• [WORK TASK] Nothing but an exact repetition of the entries should appear in the answer.

• [MATERIAL PROVIDED]
*** Begin section ***
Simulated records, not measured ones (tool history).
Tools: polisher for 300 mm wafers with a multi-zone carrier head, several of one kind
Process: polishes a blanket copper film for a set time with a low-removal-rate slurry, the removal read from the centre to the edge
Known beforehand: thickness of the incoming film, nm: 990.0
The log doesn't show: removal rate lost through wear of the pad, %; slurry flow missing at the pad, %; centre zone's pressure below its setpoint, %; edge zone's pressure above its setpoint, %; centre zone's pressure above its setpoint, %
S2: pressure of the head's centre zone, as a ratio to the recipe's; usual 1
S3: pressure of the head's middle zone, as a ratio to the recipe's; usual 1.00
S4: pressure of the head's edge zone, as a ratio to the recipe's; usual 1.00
*** End section ***

• [RESULT]
Simulated records, not measured ones (tool history).
Tools: polisher for 300 mm wafers with a multi-zone carrier head, several of one kind
Process: polishes a blanket copper film for a set time with a low-removal-rate slurry, the removal read from the centre to the edge
Known beforehand: thickness of the incoming film, nm: 990.0
The log doesn't show: removal rate lost through wear of the pad, %; slurry flow missing at the pad, %; centre zone's pressure below its setpoint, %; edge zone's pressure above its setpoint, %; centre zone's pressure above its setpoint, %
S2: pressure of the head's centre zone, as a ratio to the recipe's; usual 1
S3: pressure of the head's middle zone, as a ratio to the recipe's; usual 1.00
S4: pressure of the head's edge zone, as a ratio to the recipe's; usual 1.00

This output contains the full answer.